ASSIGNED TASK – Would you set down the data below exactly as shown?

** EXTRACTED INFORMATION follows **

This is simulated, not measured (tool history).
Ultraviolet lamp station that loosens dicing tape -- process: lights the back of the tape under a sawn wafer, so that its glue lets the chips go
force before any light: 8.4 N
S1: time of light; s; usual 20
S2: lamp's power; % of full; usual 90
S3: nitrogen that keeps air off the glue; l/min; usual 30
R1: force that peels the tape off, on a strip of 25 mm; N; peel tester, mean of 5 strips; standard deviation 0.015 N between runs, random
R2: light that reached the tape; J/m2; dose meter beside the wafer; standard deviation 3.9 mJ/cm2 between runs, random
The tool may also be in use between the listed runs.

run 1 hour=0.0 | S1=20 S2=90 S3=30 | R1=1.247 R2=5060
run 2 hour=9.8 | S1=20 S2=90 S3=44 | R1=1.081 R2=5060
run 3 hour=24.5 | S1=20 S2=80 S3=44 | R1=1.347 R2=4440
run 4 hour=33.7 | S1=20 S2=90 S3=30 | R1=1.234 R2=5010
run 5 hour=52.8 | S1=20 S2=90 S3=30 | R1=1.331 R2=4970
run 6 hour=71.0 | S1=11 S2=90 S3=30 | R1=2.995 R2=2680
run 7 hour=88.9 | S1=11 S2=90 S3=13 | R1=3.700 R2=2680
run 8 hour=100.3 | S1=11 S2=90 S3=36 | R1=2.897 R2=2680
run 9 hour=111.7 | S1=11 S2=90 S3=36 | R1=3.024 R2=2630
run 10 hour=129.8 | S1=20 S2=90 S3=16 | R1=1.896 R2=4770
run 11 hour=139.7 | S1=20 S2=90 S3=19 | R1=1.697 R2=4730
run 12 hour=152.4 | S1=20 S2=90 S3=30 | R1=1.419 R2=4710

** End of EXTRACTED INFORMATION **

ANSWER SECTION –
This is simulated, not measured (tool history).
Ultraviolet lamp station that loosens dicing tape -- process: lights the back of the tape under a sawn wafer, so that its glue lets the chips go
force before any light: 8.4 N
S1: time of light; s; usual 20
S2: lamp's power; % of full; usual 90
S3: nitrogen that keeps air off the glue; l/min; usual 30
R1: force that peels the tape off, on a strip of 25 mm; N; peel tester, mean of 5 strips; standard deviation 0.015 N between runs, random
R2: light that reached the tape; J/m2; dose meter beside the wafer; standard deviation 3.9 mJ/cm2 between runs, random
The tool may also be in use between the listed runs.

run 1 hour=0.0 | S1=20 S2=90 S3=30 | R1=1.247 R2=5060
run 2 hour=9.8 | S1=20 S2=90 S3=44 | R1=1.081 R2=5060
run 3 hour=24.5 | S1=20 S2=80 S3=44 | R1=1.347 R2=4440
run 4 hour=33.7 | S1=20 S2=90 S3=30 | R1=1.234 R2=5010
run 5 hour=52.8 | S1=20 S2=90 S3=30 | R1=1.331 R2=4970
run 6 hour=71.0 | S1=11 S2=90 S3=30 | R1=2.995 R2=2680
run 7 hour=88.9 | S1=11 S2=90 S3=13 | R1=3.700 R2=2680
run 8 hour=100.3 | S1=11 S2=90 S3=36 | R1=2.897 R2=2680
run 9 hour=111.7 | S1=11 S2=90 S3=36 | R1=3.024 R2=2630
run 10 hour=129.8 | S1=20 S2=90 S3=16 | R1=1.896 R2=4770
run 11 hour=139.7 | S1=20 S2=90 S3=19 | R1=1.697 R2=4730
run 12 hour=152.4 | S1=20 S2=90 S3=30 | R1=1.419 R2=4710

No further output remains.